====== Data under study

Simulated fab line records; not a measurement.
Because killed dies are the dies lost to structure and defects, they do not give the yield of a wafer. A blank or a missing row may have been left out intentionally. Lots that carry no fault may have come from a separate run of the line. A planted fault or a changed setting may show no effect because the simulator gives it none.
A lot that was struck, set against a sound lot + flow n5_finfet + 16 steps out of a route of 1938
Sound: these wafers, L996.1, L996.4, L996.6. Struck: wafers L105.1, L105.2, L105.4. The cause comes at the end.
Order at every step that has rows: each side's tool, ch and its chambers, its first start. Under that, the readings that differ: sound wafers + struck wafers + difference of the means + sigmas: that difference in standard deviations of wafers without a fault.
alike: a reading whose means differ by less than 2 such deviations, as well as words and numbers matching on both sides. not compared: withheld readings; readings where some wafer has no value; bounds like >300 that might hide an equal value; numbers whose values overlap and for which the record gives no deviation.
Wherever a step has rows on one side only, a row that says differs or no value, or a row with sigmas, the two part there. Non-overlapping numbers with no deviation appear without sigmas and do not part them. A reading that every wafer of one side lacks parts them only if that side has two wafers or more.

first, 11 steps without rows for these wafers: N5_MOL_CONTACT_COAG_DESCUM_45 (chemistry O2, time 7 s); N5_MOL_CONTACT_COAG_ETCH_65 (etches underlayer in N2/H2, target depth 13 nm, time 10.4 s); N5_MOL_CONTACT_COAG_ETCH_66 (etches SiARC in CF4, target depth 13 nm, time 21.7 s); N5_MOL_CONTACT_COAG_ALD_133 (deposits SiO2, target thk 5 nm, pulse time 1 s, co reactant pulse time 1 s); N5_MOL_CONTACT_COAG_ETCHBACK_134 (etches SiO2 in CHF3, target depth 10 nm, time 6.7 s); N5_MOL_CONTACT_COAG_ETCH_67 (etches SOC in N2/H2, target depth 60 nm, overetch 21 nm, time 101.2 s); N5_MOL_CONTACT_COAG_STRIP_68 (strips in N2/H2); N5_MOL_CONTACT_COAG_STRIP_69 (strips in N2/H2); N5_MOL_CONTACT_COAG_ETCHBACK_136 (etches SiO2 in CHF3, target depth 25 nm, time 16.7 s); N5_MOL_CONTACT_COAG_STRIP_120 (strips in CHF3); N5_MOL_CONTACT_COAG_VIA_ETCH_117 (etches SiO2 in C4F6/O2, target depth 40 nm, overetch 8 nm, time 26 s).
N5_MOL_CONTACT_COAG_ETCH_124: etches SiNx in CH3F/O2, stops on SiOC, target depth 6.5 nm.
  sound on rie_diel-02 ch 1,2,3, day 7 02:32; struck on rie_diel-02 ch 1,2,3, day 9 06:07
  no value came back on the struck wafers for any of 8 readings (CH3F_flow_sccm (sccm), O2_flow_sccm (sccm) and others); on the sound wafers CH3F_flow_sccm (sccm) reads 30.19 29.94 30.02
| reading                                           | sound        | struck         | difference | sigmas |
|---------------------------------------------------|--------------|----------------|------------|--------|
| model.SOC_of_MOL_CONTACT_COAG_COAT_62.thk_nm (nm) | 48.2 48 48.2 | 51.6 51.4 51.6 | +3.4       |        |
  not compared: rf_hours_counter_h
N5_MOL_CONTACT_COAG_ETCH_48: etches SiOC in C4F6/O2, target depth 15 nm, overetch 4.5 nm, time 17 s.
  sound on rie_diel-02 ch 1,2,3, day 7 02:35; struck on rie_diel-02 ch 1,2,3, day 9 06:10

============

Using the entries above, extract exactly the span from the line with "Because killed dies" to the line with "Wherever a step", both lines included; leave out everything else.

◆ Exercise solution:
Because killed dies are the dies lost to structure and defects, they do not give the yield of a wafer. A blank or a missing row may have been left out intentionally. Lots that carry no fault may have come from a separate run of the line. A planted fault or a changed setting may show no effect because the simulator gives it none.
A lot that was struck, set against a sound lot + flow n5_finfet + 16 steps out of a route of 1938
Sound: these wafers, L996.1, L996.4, L996.6. Struck: wafers L105.1, L105.2, L105.4. The cause comes at the end.
Order at every step that has rows: each side's tool, ch and its chambers, its first start. Under that, the readings that differ: sound wafers + struck wafers + difference of the means + sigmas: that difference in standard deviations of wafers without a fault.
alike: a reading whose means differ by less than 2 such deviations, as well as words and numbers matching on both sides. not compared: withheld readings; readings where some wafer has no value; bounds like >300 that might hide an equal value; numbers whose values overlap and for which the record gives no deviation.
Wherever a step has rows on one side only, a row that says differs or no value, or a row with sigmas, the two part there. Non-overlapping numbers with no deviation appear without sigmas and do not part them. A reading that every wafer of one side lacks parts them only if that side has two wafers or more.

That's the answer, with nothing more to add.